- **Task item**:
What is needed here is an exact copy of all the entries below.

--- START ---

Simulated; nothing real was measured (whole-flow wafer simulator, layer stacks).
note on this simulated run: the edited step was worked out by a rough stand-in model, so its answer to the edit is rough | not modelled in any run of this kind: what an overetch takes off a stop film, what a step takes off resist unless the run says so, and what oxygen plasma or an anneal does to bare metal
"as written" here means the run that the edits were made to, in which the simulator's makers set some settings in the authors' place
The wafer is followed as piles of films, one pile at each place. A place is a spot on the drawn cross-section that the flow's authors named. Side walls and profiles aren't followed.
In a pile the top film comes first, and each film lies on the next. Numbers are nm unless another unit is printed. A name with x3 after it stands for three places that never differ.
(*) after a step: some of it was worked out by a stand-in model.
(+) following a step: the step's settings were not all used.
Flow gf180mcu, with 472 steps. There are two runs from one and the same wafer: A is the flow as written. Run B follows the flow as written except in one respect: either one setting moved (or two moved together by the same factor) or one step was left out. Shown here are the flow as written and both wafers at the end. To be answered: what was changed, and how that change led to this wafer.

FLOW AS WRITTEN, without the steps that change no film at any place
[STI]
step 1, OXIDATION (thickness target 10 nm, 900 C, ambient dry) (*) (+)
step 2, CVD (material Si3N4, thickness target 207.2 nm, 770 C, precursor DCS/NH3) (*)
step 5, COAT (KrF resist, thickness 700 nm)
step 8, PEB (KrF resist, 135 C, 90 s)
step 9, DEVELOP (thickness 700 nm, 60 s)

--- END ---

- **Task answer**:
Simulated; nothing real was measured (whole-flow wafer simulator, layer stacks).
note on this simulated run: the edited step was worked out by a rough stand-in model, so its answer to the edit is rough | not modelled in any run of this kind: what an overetch takes off a stop film, what a step takes off resist unless the run says so, and what oxygen plasma or an anneal does to bare metal
"as written" here means the run that the edits were made to, in which the simulator's makers set some settings in the authors' place
The wafer is followed as piles of films, one pile at each place. A place is a spot on the drawn cross-section that the flow's authors named. Side walls and profiles aren't followed.
In a pile the top film comes first, and each film lies on the next. Numbers are nm unless another unit is printed. A name with x3 after it stands for three places that never differ.
(*) after a step: some of it was worked out by a stand-in model.
(+) following a step: the step's settings were not all used.
Flow gf180mcu, with 472 steps. There are two runs from one and the same wafer: A is the flow as written. Run B follows the flow as written except in one respect: either one setting moved (or two moved together by the same factor) or one step was left out. Shown here are the flow as written and both wafers at the end. To be answered: what was changed, and how that change led to this wafer.

FLOW AS WRITTEN, without the steps that change no film at any place
[STI]
step 1, OXIDATION (thickness target 10 nm, 900 C, ambient dry) (*) (+)
step 2, CVD (material Si3N4, thickness target 207.2 nm, 770 C, precursor DCS/NH3) (*)
step 5, COAT (KrF resist, thickness 700 nm)
step 8, PEB (KrF resist, 135 C, 90 s)
step 9, DEVELOP (thickness 700 nm, 60 s)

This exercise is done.